■ Action item ■
The lines from the start of the records below through the line containing "A width such" are to be copied exactly, both ends included, with nothing added.

....

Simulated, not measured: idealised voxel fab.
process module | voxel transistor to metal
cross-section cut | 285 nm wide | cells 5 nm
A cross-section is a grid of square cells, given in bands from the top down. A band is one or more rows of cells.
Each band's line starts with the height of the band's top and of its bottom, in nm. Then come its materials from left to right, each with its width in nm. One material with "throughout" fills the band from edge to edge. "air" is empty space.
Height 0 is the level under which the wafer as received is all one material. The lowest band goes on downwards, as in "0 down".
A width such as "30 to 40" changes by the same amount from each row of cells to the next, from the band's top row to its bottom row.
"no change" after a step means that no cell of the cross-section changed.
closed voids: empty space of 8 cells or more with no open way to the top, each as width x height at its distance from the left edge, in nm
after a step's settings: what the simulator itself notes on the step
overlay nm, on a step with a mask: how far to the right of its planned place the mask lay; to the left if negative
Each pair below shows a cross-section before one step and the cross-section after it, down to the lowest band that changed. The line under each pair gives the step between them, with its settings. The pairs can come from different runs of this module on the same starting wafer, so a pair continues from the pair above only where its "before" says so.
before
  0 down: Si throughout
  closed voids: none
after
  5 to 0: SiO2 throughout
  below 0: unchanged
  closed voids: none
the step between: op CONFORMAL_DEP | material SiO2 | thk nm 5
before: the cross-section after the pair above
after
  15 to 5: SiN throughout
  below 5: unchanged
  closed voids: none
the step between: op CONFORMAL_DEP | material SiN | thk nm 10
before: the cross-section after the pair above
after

....

■ Answer area ■
Simulated, not measured: idealised voxel fab.
process module | voxel transistor to metal
cross-section cut | 285 nm wide | cells 5 nm
A cross-section is a grid of square cells, given in bands from the top down. A band is one or more rows of cells.
Each band's line starts with the height of the band's top and of its bottom, in nm. Then come its materials from left to right, each with its width in nm. One material with "throughout" fills the band from edge to edge. "air" is empty space.
Height 0 is the level under which the wafer as received is all one material. The lowest band goes on downwards, as in "0 down".
A width such as "30 to 40" changes by the same amount from each row of cells to the next, from the band's top row to its bottom row.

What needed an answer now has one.